## DATASET
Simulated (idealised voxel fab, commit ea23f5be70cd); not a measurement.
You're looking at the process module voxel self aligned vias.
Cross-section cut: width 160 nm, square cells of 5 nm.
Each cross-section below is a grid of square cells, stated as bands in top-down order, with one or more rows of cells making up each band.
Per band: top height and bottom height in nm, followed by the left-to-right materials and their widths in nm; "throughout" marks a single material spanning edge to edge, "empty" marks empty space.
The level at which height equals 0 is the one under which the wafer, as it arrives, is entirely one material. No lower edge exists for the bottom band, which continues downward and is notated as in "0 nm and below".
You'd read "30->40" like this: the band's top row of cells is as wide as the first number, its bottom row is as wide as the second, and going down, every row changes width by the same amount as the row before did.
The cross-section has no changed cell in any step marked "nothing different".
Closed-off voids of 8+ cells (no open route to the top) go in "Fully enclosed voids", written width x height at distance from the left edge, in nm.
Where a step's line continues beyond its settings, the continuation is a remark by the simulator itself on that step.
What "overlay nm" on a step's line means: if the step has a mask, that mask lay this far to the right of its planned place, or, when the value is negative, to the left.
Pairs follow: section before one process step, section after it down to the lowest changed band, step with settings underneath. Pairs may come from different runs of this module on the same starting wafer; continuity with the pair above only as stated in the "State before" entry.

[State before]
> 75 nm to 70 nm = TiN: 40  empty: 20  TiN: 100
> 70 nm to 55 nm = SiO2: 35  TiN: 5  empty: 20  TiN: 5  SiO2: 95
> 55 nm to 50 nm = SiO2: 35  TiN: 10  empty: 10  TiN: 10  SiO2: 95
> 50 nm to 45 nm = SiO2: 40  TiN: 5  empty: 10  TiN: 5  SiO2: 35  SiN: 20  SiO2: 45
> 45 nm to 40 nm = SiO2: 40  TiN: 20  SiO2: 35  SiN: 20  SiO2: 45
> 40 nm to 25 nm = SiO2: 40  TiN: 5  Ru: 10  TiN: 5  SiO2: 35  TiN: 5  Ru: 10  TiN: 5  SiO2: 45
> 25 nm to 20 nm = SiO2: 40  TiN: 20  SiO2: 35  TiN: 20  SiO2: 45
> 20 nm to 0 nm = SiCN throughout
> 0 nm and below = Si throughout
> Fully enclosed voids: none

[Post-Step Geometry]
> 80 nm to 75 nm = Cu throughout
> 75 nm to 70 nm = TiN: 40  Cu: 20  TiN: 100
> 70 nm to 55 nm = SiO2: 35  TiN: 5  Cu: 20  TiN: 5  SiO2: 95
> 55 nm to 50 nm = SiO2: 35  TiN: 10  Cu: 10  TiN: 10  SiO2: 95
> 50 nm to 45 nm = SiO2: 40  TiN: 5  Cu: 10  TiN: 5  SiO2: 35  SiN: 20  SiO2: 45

## WORK REQUEST
The required output is the exact run of lines from the beginning of the listing above to the line that contains "The level at", inclusive of both.

## EXERCISE RESPONSE
Simulated (idealised voxel fab, commit ea23f5be70cd); not a measurement.
You're looking at the process module voxel self aligned vias.
Cross-section cut: width 160 nm, square cells of 5 nm.
Each cross-section below is a grid of square cells, stated as bands in top-down order, with one or more rows of cells making up each band.
Per band: top height and bottom height in nm, followed by the left-to-right materials and their widths in nm; "throughout" marks a single material spanning edge to edge, "empty" marks empty space.
The level at which height equals 0 is the one under which the wafer, as it arrives, is entirely one material. No lower edge exists for the bottom band, which continues downward and is notated as in "0 nm and below".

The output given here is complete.